- DATA TO EXAMINE
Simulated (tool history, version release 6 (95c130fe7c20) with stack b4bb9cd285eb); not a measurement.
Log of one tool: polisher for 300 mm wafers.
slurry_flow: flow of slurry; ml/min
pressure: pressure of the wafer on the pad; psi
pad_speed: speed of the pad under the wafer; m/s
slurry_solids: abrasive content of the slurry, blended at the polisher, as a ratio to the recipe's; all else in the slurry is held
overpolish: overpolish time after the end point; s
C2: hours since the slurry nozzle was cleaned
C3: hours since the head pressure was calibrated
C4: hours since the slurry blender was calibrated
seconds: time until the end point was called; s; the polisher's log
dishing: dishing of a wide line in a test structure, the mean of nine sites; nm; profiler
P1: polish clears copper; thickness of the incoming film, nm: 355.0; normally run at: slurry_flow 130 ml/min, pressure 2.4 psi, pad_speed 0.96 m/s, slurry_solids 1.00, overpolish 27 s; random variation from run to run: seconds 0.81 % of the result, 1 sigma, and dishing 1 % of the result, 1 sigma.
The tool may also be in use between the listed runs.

- REQUIREMENT
In the records above, find the line with "pad_speed: speed of"; write out exactly that line and each one after it, stopping after the line with "C2: hours since the slurry nozzle was cleaned".

- ANSWER BOX
pad_speed: speed of the pad under the wafer; m/s
slurry_solids: abrasive content of the slurry, blended at the polisher, as a ratio to the recipe's; all else in the slurry is held
overpolish: overpolish time after the end point; s
C2: hours since the slurry nozzle was cleaned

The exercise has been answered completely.